## Provided information
====

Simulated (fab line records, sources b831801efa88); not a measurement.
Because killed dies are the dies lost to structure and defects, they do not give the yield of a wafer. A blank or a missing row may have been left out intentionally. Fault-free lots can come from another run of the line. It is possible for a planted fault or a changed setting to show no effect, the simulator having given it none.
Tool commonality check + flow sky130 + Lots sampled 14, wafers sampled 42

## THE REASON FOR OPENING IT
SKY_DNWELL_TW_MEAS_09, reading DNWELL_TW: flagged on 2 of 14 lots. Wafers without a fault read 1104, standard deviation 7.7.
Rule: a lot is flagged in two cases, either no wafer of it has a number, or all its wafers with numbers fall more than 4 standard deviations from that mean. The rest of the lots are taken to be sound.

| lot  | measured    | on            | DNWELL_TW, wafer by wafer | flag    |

====

## Work instruction
Write the data out in full, matching every line exactly.

## Answer area
Simulated (fab line records, sources b831801efa88); not a measurement.
Because killed dies are the dies lost to structure and defects, they do not give the yield of a wafer. A blank or a missing row may have been left out intentionally. Fault-free lots can come from another run of the line. It is possible for a planted fault or a changed setting to show no effect, the simulator having given it none.
Tool commonality check + flow sky130 + Lots sampled 14, wafers sampled 42

## THE REASON FOR OPENING IT
SKY_DNWELL_TW_MEAS_09, reading DNWELL_TW: flagged on 2 of 14 lots. Wafers without a fault read 1104, standard deviation 7.7.
Rule: a lot is flagged in two cases, either no wafer of it has a number, or all its wafers with numbers fall more than 4 standard deviations from that mean. The rest of the lots are taken to be sound.

| lot  | measured    | on            | DNWELL_TW, wafer by wafer | flag    |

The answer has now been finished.